For the material below, return exactly the lines starting at the line containing "L158 | FLAGGED" and ending at the line containing "day 25 22:43", both ends included, and no others.

EXCERPTED RECORDS:
+ + + + + + +

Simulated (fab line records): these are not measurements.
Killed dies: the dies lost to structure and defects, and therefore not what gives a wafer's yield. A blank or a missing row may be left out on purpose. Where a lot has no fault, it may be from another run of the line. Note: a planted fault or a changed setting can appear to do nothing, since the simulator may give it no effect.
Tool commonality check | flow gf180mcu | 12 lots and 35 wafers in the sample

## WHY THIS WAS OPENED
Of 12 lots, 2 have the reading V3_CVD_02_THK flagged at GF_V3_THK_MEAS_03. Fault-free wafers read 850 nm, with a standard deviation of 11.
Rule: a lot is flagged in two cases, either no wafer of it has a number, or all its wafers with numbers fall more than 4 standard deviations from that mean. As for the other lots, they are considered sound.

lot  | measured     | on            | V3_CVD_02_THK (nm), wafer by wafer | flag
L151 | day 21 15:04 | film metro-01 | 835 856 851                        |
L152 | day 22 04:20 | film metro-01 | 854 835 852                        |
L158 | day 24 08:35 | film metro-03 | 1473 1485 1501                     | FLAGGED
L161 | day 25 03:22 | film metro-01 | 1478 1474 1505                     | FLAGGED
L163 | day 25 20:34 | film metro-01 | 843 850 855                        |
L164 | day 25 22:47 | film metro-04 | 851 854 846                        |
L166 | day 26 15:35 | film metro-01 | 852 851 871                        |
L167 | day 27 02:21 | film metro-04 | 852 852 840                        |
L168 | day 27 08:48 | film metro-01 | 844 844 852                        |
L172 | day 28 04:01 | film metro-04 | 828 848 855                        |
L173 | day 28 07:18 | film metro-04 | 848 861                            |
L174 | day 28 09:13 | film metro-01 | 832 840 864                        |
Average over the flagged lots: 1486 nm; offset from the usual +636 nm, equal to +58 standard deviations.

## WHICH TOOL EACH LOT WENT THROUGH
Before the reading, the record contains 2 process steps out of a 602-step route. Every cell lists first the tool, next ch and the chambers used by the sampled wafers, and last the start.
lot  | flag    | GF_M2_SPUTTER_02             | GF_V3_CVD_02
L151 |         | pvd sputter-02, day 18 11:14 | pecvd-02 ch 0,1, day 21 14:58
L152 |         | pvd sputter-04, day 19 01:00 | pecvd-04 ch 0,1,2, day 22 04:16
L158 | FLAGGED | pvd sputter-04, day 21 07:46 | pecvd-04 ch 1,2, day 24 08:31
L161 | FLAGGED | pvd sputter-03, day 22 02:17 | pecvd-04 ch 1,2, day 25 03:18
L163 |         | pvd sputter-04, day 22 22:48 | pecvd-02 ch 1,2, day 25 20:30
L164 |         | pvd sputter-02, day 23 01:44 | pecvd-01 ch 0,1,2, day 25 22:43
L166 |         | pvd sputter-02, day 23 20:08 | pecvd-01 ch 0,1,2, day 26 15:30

+ + + + + + +

RESPONSE:
L158 | FLAGGED | pvd sputter-04, day 21 07:46 | pecvd-04 ch 1,2, day 24 08:31
L161 | FLAGGED | pvd sputter-03, day 22 02:17 | pecvd-04 ch 1,2, day 25 03:18
L163 |         | pvd sputter-04, day 22 22:48 | pecvd-02 ch 1,2, day 25 20:30
L164 |         | pvd sputter-02, day 23 01:44 | pecvd-01 ch 0,1,2, day 25 22:43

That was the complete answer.